Requirement | Go through the entries and set each one down exactly.

Data shown |
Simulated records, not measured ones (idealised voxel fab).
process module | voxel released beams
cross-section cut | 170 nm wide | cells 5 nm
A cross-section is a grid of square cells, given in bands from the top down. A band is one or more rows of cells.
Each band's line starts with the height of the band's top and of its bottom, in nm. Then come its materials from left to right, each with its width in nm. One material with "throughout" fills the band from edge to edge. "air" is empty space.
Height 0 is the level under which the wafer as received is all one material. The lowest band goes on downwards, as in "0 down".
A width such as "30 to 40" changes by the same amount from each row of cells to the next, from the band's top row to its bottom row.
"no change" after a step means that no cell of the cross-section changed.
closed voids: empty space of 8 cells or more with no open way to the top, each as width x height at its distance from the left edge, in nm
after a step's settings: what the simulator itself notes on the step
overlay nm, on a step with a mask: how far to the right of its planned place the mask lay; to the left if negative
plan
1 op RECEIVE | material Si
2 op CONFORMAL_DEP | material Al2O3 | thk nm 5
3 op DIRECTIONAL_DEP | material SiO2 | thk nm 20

Written solution |
Simulated records, not measured ones (idealised voxel fab).
process module | voxel released beams
cross-section cut | 170 nm wide | cells 5 nm
A cross-section is a grid of square cells, given in bands from the top down. A band is one or more rows of cells.
Each band's line starts with the height of the band's top and of its bottom, in nm. Then come its materials from left to right, each with its width in nm. One material with "throughout" fills the band from edge to edge. "air" is empty space.
Height 0 is the level under which the wafer as received is all one material. The lowest band goes on downwards, as in "0 down".
A width such as "30 to 40" changes by the same amount from each row of cells to the next, from the band's top row to its bottom row.
"no change" after a step means that no cell of the cross-section changed.
closed voids: empty space of 8 cells or more with no open way to the top, each as width x height at its distance from the left edge, in nm
after a step's settings: what the simulator itself notes on the step
overlay nm, on a step with a mask: how far to the right of its planned place the mask lay; to the left if negative
plan
1 op RECEIVE | material Si
2 op CONFORMAL_DEP | material Al2O3 | thk nm 5
3 op DIRECTIONAL_DEP | material SiO2 | thk nm 20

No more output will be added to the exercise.